WORK INSTRUCTION –
Exactly as written, transcribe the data that follows.

[[ GIVEN DATA, beginning ]]

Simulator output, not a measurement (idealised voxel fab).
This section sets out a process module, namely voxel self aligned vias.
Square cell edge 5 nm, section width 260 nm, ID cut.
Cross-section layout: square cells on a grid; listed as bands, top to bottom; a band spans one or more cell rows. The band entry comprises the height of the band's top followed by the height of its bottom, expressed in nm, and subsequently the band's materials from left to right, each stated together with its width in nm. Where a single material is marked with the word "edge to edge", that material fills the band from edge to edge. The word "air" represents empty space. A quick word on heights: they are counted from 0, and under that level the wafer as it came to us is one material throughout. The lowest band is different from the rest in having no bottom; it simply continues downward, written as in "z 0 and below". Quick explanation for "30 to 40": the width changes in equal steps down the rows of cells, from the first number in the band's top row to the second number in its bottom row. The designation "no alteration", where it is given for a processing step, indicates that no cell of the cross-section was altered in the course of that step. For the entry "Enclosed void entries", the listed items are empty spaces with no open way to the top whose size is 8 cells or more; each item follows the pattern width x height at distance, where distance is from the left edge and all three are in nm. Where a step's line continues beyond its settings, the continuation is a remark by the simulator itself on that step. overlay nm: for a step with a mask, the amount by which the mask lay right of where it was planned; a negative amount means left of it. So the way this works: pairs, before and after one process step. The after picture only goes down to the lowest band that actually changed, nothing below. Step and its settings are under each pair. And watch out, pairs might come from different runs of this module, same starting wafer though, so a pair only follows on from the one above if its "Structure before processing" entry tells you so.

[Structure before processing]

[[ GIVEN DATA, end ]]

TASK SOLUTION –
Simulator output, not a measurement (idealised voxel fab).
This section sets out a process module, namely voxel self aligned vias.
Square cell edge 5 nm, section width 260 nm, ID cut.
Cross-section layout: square cells on a grid; listed as bands, top to bottom; a band spans one or more cell rows. The band entry comprises the height of the band's top followed by the height of its bottom, expressed in nm, and subsequently the band's materials from left to right, each stated together with its width in nm. Where a single material is marked with the word "edge to edge", that material fills the band from edge to edge. The word "air" represents empty space. A quick word on heights: they are counted from 0, and under that level the wafer as it came to us is one material throughout. The lowest band is different from the rest in having no bottom; it simply continues downward, written as in "z 0 and below". Quick explanation for "30 to 40": the width changes in equal steps down the rows of cells, from the first number in the band's top row to the second number in its bottom row. The designation "no alteration", where it is given for a processing step, indicates that no cell of the cross-section was altered in the course of that step. For the entry "Enclosed void entries", the listed items are empty spaces with no open way to the top whose size is 8 cells or more; each item follows the pattern width x height at distance, where distance is from the left edge and all three are in nm. Where a step's line continues beyond its settings, the continuation is a remark by the simulator itself on that step. overlay nm: for a step with a mask, the amount by which the mask lay right of where it was planned; a negative amount means left of it. So the way this works: pairs, before and after one process step. The after picture only goes down to the lowest band that actually changed, nothing below. Step and its settings are under each pair. And watch out, pairs might come from different runs of this module, same starting wafer though, so a pair only follows on from the one above if its "Structure before processing" entry tells you so.

[Structure before processing]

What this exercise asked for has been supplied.